Work instruction = Reproduce, without any change, the span of lines from the opening of the records below to the line containing "Reviewer 2: The", inclusive.

Material shown =
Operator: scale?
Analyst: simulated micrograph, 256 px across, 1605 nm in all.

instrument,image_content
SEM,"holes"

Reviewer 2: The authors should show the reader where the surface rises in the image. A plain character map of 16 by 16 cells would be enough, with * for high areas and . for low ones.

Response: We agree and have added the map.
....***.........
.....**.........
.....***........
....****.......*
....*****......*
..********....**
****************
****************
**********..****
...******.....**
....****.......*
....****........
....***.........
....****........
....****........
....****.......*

Task result =
Operator: scale?
Analyst: simulated micrograph, 256 px across, 1605 nm in all.

instrument,image_content
SEM,"holes"

Reviewer 2: The authors should show the reader where the surface rises in the image. A plain character map of 16 by 16 cells would be enough, with * for high areas and . for low ones.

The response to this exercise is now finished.